### [Entries shown]

****

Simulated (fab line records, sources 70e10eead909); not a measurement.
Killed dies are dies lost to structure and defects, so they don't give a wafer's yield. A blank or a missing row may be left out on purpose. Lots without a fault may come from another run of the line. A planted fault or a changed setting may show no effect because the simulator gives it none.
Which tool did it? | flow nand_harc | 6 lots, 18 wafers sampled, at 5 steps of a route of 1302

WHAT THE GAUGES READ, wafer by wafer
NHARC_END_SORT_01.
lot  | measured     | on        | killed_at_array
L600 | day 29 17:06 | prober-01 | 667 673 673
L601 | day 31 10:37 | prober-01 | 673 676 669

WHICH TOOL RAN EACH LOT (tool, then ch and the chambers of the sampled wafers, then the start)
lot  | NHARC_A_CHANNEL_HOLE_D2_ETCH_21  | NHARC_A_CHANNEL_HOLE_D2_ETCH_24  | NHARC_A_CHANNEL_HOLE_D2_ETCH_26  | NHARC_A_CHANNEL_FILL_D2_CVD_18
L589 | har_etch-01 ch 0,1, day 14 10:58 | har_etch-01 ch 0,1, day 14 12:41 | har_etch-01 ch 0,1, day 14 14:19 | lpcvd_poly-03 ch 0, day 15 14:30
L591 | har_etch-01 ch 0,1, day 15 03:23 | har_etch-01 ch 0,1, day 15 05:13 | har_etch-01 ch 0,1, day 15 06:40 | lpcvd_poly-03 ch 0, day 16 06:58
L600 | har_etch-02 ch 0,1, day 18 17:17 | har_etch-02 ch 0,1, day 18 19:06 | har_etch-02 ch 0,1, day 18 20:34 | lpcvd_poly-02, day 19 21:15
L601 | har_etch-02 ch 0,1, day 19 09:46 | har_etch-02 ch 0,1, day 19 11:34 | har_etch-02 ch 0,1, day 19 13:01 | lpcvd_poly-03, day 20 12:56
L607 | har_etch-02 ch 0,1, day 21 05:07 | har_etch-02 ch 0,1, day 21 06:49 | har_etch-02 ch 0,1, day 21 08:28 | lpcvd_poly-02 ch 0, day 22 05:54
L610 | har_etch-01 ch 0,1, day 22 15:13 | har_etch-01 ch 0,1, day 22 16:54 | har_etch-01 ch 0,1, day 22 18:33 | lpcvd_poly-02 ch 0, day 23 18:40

****

### [Required action]
Through the line that contains "NHARC_END_SORT_01.", copy the material above exactly, beginning at its first line and including nothing more.

### [Solution]
Simulated (fab line records, sources 70e10eead909); not a measurement.
Killed dies are dies lost to structure and defects, so they don't give a wafer's yield. A blank or a missing row may be left out on purpose. Lots without a fault may come from another run of the line. A planted fault or a changed setting may show no effect because the simulator gives it none.
Which tool did it? | flow nand_harc | 6 lots, 18 wafers sampled, at 5 steps of a route of 1302

WHAT THE GAUGES READ, wafer by wafer
NHARC_END_SORT_01.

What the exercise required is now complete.